:::::

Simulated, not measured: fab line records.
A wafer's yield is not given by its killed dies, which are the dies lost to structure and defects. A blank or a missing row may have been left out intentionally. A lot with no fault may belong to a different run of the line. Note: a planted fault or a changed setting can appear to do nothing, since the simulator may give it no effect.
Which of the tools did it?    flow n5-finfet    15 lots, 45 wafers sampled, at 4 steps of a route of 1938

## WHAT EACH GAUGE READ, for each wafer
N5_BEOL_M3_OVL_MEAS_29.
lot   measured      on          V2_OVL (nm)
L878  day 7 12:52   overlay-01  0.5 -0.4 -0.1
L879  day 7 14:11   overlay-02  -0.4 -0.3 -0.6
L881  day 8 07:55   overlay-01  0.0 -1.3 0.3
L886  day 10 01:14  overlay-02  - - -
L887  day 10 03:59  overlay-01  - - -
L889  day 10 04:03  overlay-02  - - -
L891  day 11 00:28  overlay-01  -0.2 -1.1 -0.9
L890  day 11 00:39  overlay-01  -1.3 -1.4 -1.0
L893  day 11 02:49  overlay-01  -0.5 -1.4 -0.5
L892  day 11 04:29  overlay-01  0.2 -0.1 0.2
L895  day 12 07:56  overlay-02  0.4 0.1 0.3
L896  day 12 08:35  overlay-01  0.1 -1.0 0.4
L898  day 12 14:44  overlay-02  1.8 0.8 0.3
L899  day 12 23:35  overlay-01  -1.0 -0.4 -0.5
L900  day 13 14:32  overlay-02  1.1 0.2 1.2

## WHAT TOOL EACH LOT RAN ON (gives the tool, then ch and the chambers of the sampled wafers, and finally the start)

:::::

- _Assigned task_
Transcribe the listing shown above in full and without change.

- _Task response_
Simulated, not measured: fab line records.
A wafer's yield is not given by its killed dies, which are the dies lost to structure and defects. A blank or a missing row may have been left out intentionally. A lot with no fault may belong to a different run of the line. Note: a planted fault or a changed setting can appear to do nothing, since the simulator may give it no effect.
Which of the tools did it?    flow n5-finfet    15 lots, 45 wafers sampled, at 4 steps of a route of 1938

## WHAT EACH GAUGE READ, for each wafer
N5_BEOL_M3_OVL_MEAS_29.
lot   measured      on          V2_OVL (nm)
L878  day 7 12:52   overlay-01  0.5 -0.4 -0.1
L879  day 7 14:11   overlay-02  -0.4 -0.3 -0.6
L881  day 8 07:55   overlay-01  0.0 -1.3 0.3
L886  day 10 01:14  overlay-02  - - -
L887  day 10 03:59  overlay-01  - - -
L889  day 10 04:03  overlay-02  - - -
L891  day 11 00:28  overlay-01  -0.2 -1.1 -0.9
L890  day 11 00:39  overlay-01  -1.3 -1.4 -1.0
L893  day 11 02:49  overlay-01  -0.5 -1.4 -0.5
L892  day 11 04:29  overlay-01  0.2 -0.1 0.2
L895  day 12 07:56  overlay-02  0.4 0.1 0.3
L896  day 12 08:35  overlay-01  0.1 -1.0 0.4
L898  day 12 14:44  overlay-02  1.8 0.8 0.3
L899  day 12 23:35  overlay-01  -1.0 -0.4 -0.5
L900  day 13 14:32  overlay-02  1.1 0.2 1.2

## WHAT TOOL EACH LOT RAN ON (gives the tool, then ch and the chambers of the sampled wafers, and finally the start)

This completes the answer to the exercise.